****************************************

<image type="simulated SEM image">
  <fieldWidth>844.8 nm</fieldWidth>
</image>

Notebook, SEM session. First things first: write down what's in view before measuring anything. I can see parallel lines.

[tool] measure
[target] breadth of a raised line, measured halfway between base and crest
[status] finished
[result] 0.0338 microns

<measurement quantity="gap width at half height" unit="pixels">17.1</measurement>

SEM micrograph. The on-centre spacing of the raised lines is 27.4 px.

****************************************

◆ REQUIREMENT:
Return the whole listing above verbatim.

◆ TASK SOLUTION:
<image type="simulated SEM image">
  <fieldWidth>844.8 nm</fieldWidth>
</image>

Notebook, SEM session. First things first: write down what's in view before measuring anything. I can see parallel lines.

[tool] measure
[target] breadth of a raised line, measured halfway between base and crest
[status] finished
[result] 0.0338 microns

<measurement quantity="gap width at half height" unit="pixels">17.1</measurement>

SEM micrograph. The on-centre spacing of the raised lines is 27.4 px.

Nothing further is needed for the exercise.